*SOURCE MATERIAL*
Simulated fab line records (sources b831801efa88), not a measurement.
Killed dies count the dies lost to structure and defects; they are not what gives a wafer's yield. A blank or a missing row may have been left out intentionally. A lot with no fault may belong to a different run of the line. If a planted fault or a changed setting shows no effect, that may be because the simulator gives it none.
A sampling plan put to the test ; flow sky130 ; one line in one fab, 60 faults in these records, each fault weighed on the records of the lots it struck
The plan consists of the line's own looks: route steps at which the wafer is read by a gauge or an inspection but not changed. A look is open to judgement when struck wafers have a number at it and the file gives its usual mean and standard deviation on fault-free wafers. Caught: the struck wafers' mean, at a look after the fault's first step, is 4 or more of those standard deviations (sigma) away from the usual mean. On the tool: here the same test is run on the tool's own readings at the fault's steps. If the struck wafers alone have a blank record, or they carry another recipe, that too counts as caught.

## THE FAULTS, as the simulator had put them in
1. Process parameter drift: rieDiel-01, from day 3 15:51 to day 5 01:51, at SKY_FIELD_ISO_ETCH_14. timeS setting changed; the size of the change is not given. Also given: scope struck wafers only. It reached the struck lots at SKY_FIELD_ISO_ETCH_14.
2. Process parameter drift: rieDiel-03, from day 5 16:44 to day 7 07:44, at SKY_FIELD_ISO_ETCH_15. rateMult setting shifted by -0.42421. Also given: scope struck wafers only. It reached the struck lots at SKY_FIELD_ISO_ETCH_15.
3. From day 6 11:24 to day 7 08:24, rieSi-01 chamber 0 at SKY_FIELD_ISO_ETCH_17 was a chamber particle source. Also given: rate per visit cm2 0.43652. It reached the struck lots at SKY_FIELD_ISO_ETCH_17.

*REQUIREMENT*
Write down again the exact lines running from the beginning of the data to the line containing "A sampling plan", with both ends included.

*TASK OUTPUT*
Simulated fab line records (sources b831801efa88), not a measurement.
Killed dies count the dies lost to structure and defects; they are not what gives a wafer's yield. A blank or a missing row may have been left out intentionally. A lot with no fault may belong to a different run of the line. If a planted fault or a changed setting shows no effect, that may be because the simulator gives it none.
A sampling plan put to the test ; flow sky130 ; one line in one fab, 60 faults in these records, each fault weighed on the records of the lots it struck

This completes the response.